> Data for analysis:

*** Begin section ***

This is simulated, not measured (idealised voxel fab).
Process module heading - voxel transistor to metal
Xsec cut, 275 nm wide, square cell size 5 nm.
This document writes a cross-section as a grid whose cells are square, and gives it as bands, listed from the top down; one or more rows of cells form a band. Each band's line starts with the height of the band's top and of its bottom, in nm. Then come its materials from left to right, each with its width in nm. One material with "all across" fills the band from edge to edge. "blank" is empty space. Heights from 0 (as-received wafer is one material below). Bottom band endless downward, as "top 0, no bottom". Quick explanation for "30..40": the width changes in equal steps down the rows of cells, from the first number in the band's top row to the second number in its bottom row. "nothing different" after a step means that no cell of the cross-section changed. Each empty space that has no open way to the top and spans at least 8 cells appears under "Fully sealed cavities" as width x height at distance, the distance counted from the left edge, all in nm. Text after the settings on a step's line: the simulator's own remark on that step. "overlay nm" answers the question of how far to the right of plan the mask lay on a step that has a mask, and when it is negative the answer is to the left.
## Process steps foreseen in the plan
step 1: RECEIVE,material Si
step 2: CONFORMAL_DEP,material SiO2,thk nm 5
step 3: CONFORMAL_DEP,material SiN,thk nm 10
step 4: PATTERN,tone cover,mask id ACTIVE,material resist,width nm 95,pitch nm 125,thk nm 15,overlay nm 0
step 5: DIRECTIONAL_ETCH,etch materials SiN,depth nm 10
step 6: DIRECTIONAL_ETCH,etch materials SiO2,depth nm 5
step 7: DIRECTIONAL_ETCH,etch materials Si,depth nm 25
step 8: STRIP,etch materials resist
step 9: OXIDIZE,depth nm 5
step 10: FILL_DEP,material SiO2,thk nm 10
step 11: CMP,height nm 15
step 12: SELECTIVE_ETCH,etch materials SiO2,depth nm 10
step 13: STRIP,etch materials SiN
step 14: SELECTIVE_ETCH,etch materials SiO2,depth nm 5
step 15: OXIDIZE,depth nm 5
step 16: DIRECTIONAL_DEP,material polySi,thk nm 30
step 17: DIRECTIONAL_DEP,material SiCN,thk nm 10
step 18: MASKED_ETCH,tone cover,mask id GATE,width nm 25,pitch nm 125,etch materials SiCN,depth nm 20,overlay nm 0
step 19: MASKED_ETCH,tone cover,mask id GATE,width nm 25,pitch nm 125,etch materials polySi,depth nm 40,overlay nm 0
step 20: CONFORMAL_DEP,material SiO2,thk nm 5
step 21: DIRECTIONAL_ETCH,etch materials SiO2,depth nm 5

*** End section ***

> Assignment:
The entries above hold the needed span. Transcribe exactly the lines from the one with "step 1: RECEIVE,material Si" to the one with "step 9: OXIDIZE,depth nm 5", both included.

> Answer section:
step 1: RECEIVE,material Si
step 2: CONFORMAL_DEP,material SiO2,thk nm 5
step 3: CONFORMAL_DEP,material SiN,thk nm 10
step 4: PATTERN,tone cover,mask id ACTIVE,material resist,width nm 95,pitch nm 125,thk nm 15,overlay nm 0
step 5: DIRECTIONAL_ETCH,etch materials SiN,depth nm 10
step 6: DIRECTIONAL_ETCH,etch materials SiO2,depth nm 5
step 7: DIRECTIONAL_ETCH,etch materials Si,depth nm 25
step 8: STRIP,etch materials resist
step 9: OXIDIZE,depth nm 5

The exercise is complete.